Segment Start: MATERIAL SUPPLIED
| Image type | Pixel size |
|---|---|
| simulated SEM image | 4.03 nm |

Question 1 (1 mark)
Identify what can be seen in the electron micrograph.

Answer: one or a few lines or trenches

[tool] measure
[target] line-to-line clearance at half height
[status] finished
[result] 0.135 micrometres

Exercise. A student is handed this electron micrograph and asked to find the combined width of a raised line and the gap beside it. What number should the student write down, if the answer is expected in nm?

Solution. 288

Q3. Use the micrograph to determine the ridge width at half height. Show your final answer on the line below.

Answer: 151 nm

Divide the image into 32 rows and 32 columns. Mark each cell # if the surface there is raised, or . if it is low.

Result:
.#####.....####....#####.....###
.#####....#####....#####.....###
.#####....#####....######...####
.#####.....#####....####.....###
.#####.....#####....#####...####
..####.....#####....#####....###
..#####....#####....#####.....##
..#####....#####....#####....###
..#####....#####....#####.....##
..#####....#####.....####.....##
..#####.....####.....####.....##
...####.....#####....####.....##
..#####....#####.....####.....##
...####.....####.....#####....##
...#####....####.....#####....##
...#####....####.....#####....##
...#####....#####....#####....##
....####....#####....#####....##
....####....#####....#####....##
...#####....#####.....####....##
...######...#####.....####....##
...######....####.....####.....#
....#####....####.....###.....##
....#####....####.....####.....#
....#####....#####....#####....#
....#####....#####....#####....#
Segment End: MATERIAL SUPPLIED

Reproduce every record word for word.

→ EXERCISE OUTPUT
| Image type | Pixel size |
|---|---|
| simulated SEM image | 4.03 nm |

Question 1 (1 mark)
Identify what can be seen in the electron micrograph.

Answer: one or a few lines or trenches

[tool] measure
[target] line-to-line clearance at half height
[status] finished
[result] 0.135 micrometres

Exercise. A student is handed this electron micrograph and asked to find the combined width of a raised line and the gap beside it. What number should the student write down, if the answer is expected in nm?

Solution. 288

Q3. Use the micrograph to determine the ridge width at half height. Show your final answer on the line below.

Answer: 151 nm

Divide the image into 32 rows and 32 columns. Mark each cell # if the surface there is raised, or . if it is low.

Result:
.#####.....####....#####.....###
.#####....#####....#####.....###
.#####....#####....######...####
.#####.....#####....####.....###
.#####.....#####....#####...####
..####.....#####....#####....###
..#####....#####....#####.....##
..#####....#####....#####....###
..#####....#####....#####.....##
..#####....#####.....####.....##
..#####.....####.....####.....##
...####.....#####....####.....##
..#####....#####.....####.....##
...####.....####.....#####....##
...#####....####.....#####....##
...#####....####.....#####....##
...#####....#####....#####....##
....####....#####....#####....##
....####....#####....#####....##
...#####....#####.....####....##
...######...#####.....####....##
...######....####.....####.....#
....#####....####.....###.....##
....#####....####.....####.....#
....#####....#####....#####....#
....#####....#####....#####....#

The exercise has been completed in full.